------------------------------------------------

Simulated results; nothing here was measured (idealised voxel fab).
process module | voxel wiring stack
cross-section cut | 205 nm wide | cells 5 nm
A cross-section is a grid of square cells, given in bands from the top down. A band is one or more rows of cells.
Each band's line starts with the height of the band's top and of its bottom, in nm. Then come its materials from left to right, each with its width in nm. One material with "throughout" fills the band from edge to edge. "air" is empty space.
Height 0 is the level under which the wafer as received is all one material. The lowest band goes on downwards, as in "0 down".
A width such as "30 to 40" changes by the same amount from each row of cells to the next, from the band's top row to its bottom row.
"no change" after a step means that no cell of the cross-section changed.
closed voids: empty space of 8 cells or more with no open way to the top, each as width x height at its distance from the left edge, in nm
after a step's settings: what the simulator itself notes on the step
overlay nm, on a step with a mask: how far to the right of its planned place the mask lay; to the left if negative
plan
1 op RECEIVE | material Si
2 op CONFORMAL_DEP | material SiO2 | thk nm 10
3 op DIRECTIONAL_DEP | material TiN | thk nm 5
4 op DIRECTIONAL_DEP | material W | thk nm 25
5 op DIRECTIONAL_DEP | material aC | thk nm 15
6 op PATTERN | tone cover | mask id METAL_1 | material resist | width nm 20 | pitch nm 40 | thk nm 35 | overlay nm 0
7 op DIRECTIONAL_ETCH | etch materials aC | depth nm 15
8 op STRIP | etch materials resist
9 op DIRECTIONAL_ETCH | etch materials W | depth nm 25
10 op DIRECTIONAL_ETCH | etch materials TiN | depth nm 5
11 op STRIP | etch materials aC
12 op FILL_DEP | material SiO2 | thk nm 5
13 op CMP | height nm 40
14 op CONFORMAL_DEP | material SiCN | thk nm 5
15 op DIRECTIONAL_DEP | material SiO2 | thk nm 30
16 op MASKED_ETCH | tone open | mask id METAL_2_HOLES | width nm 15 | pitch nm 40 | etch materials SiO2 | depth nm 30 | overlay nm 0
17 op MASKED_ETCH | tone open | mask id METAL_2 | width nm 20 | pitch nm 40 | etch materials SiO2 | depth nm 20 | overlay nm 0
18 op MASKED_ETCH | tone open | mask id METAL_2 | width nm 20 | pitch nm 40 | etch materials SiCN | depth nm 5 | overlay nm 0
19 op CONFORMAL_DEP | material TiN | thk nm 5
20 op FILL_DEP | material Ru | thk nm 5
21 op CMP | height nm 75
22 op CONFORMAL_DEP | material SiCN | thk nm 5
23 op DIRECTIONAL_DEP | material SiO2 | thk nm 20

------------------------------------------------

Every line from the first entry to the line containing "16 op MASKED_ETCH" should be transcribed exactly, and nothing beyond it.

Simulated results; nothing here was measured (idealised voxel fab).
process module | voxel wiring stack
cross-section cut | 205 nm wide | cells 5 nm
A cross-section is a grid of square cells, given in bands from the top down. A band is one or more rows of cells.
Each band's line starts with the height of the band's top and of its bottom, in nm. Then come its materials from left to right, each with its width in nm. One material with "throughout" fills the band from edge to edge. "air" is empty space.
Height 0 is the level under which the wafer as received is all one material. The lowest band goes on downwards, as in "0 down".
A width such as "30 to 40" changes by the same amount from each row of cells to the next, from the band's top row to its bottom row.
"no change" after a step means that no cell of the cross-section changed.
closed voids: empty space of 8 cells or more with no open way to the top, each as width x height at its distance from the left edge, in nm
after a step's settings: what the simulator itself notes on the step
overlay nm, on a step with a mask: how far to the right of its planned place the mask lay; to the left if negative
plan
1 op RECEIVE | material Si
2 op CONFORMAL_DEP | material SiO2 | thk nm 10
3 op DIRECTIONAL_DEP | material TiN | thk nm 5
4 op DIRECTIONAL_DEP | material W | thk nm 25
5 op DIRECTIONAL_DEP | material aC | thk nm 15
6 op PATTERN | tone cover | mask id METAL_1 | material resist | width nm 20 | pitch nm 40 | thk nm 35 | overlay nm 0
7 op DIRECTIONAL_ETCH | etch materials aC | depth nm 15
8 op STRIP | etch materials resist
9 op DIRECTIONAL_ETCH | etch materials W | depth nm 25
10 op DIRECTIONAL_ETCH | etch materials TiN | depth nm 5
11 op STRIP | etch materials aC
12 op FILL_DEP | material SiO2 | thk nm 5
13 op CMP | height nm 40
14 op CONFORMAL_DEP | material SiCN | thk nm 5
15 op DIRECTIONAL_DEP | material SiO2 | thk nm 30
16 op MASKED_ETCH | tone open | mask id METAL_2_HOLES | width nm 15 | pitch nm 40 | etch materials SiO2 | depth nm 30 | overlay nm 0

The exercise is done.